• DATASET EXCERPTS:
···

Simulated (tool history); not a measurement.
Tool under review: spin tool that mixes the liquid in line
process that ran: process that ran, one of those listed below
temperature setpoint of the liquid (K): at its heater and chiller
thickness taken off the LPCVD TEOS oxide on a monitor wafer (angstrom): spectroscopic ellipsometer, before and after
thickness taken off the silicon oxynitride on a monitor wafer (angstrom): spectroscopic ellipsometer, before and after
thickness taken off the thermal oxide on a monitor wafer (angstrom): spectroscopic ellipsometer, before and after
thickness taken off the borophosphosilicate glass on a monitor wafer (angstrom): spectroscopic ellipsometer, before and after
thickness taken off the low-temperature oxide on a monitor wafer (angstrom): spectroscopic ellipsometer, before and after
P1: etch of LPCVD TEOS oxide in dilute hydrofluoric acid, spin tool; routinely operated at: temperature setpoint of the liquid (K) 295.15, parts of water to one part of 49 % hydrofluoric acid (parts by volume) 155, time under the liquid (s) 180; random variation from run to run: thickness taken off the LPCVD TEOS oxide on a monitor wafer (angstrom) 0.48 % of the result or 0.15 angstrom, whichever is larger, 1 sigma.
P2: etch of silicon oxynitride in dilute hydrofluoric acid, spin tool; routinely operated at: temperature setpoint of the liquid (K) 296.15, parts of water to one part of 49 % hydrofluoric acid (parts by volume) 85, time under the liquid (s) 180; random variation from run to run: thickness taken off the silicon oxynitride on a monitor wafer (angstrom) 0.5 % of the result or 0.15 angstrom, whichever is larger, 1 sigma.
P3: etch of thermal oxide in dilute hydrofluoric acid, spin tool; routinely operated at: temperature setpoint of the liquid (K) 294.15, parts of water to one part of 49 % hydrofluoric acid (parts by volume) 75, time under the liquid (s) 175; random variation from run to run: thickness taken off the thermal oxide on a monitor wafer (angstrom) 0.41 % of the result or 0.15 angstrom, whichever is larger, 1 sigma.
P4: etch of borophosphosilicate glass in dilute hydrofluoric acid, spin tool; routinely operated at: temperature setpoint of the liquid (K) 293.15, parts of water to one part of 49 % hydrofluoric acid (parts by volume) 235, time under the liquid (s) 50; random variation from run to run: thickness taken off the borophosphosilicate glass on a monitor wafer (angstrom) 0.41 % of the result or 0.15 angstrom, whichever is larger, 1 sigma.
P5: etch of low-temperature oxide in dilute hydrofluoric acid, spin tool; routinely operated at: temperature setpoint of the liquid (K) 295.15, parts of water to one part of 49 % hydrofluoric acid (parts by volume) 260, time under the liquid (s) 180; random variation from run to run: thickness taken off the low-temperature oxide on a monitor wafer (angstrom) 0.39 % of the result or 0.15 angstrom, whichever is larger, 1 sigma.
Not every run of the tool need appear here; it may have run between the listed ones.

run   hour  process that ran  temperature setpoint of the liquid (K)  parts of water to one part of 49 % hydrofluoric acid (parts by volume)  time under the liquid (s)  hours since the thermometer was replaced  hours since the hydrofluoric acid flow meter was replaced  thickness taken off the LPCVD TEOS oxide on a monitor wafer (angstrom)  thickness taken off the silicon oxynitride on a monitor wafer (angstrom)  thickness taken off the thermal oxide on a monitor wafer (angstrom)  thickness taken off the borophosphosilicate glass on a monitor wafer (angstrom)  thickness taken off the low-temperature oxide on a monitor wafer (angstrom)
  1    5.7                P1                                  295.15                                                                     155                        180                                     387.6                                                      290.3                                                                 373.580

···

• WORK ORDER:
Output the first line of the entries above and every line after it, exactly as written, ending with the line that contains "P2: etch of".

• RESPONSE AREA:
Simulated (tool history); not a measurement.
Tool under review: spin tool that mixes the liquid in line
process that ran: process that ran, one of those listed below
temperature setpoint of the liquid (K): at its heater and chiller
thickness taken off the LPCVD TEOS oxide on a monitor wafer (angstrom): spectroscopic ellipsometer, before and after
thickness taken off the silicon oxynitride on a monitor wafer (angstrom): spectroscopic ellipsometer, before and after
thickness taken off the thermal oxide on a monitor wafer (angstrom): spectroscopic ellipsometer, before and after
thickness taken off the borophosphosilicate glass on a monitor wafer (angstrom): spectroscopic ellipsometer, before and after
thickness taken off the low-temperature oxide on a monitor wafer (angstrom): spectroscopic ellipsometer, before and after
P1: etch of LPCVD TEOS oxide in dilute hydrofluoric acid, spin tool; routinely operated at: temperature setpoint of the liquid (K) 295.15, parts of water to one part of 49 % hydrofluoric acid (parts by volume) 155, time under the liquid (s) 180; random variation from run to run: thickness taken off the LPCVD TEOS oxide on a monitor wafer (angstrom) 0.48 % of the result or 0.15 angstrom, whichever is larger, 1 sigma.
P2: etch of silicon oxynitride in dilute hydrofluoric acid, spin tool; routinely operated at: temperature setpoint of the liquid (K) 296.15, parts of water to one part of 49 % hydrofluoric acid (parts by volume) 85, time under the liquid (s) 180; random variation from run to run: thickness taken off the silicon oxynitride on a monitor wafer (angstrom) 0.5 % of the result or 0.15 angstrom, whichever is larger, 1 sigma.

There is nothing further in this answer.